--------
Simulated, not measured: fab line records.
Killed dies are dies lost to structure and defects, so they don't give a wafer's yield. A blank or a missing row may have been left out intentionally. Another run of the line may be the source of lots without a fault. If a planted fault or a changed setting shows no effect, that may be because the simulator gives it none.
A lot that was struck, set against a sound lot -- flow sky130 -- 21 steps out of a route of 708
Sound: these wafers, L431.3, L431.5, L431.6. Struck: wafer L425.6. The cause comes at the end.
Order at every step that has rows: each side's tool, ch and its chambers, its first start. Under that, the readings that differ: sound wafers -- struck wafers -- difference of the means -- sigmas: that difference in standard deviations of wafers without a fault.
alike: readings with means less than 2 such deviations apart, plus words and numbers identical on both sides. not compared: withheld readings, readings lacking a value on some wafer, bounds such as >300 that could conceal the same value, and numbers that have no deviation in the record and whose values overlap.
--------

[Requirement]: Repeat the entries above exactly, leaving nothing out.

[Written solution]:
Simulated, not measured: fab line records.
Killed dies are dies lost to structure and defects, so they don't give a wafer's yield. A blank or a missing row may have been left out intentionally. Another run of the line may be the source of lots without a fault. If a planted fault or a changed setting shows no effect, that may be because the simulator gives it none.
A lot that was struck, set against a sound lot -- flow sky130 -- 21 steps out of a route of 708
Sound: these wafers, L431.3, L431.5, L431.6. Struck: wafer L425.6. The cause comes at the end.
Order at every step that has rows: each side's tool, ch and its chambers, its first start. Under that, the readings that differ: sound wafers -- struck wafers -- difference of the means -- sigmas: that difference in standard deviations of wafers without a fault.
alike: readings with means less than 2 such deviations apart, plus words and numbers identical on both sides. not compared: withheld readings, readings lacking a value on some wafer, bounds such as >300 that could conceal the same value, and numbers that have no deviation in the record and whose values overlap.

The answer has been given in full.